• • •

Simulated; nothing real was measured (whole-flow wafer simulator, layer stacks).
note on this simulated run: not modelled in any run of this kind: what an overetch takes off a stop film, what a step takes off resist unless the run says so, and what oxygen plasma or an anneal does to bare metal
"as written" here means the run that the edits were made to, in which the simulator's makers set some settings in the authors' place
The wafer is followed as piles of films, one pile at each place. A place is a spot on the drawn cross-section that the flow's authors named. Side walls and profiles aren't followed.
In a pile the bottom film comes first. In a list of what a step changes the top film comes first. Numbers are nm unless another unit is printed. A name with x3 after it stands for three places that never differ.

• • •

| ASSIGNMENT |
Now that the records have been shown, restate each one word for word.

| RESPONSE |
Simulated; nothing real was measured (whole-flow wafer simulator, layer stacks).
note on this simulated run: not modelled in any run of this kind: what an overetch takes off a stop film, what a step takes off resist unless the run says so, and what oxygen plasma or an anneal does to bare metal
"as written" here means the run that the edits were made to, in which the simulator's makers set some settings in the authors' place
The wafer is followed as piles of films, one pile at each place. A place is a spot on the drawn cross-section that the flow's authors named. Side walls and profiles aren't followed.
In a pile the bottom film comes first. In a list of what a step changes the top film comes first. Numbers are nm unless another unit is printed. A name with x3 after it stands for three places that never differ.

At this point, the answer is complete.